## STORED DATA
•••••

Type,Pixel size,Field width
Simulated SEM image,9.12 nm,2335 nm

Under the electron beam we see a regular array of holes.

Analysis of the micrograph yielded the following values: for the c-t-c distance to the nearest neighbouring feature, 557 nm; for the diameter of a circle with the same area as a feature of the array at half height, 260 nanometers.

•••••

## EXERCISE
Your task is to write out every record exactly.

## ANSWER BOX
Type,Pixel size,Field width
Simulated SEM image,9.12 nm,2335 nm

Under the electron beam we see a regular array of holes.

Analysis of the micrograph yielded the following values: for the c-t-c distance to the nearest neighbouring feature, 557 nm; for the diameter of a circle with the same area as a feature of the array at half height, 260 nanometers.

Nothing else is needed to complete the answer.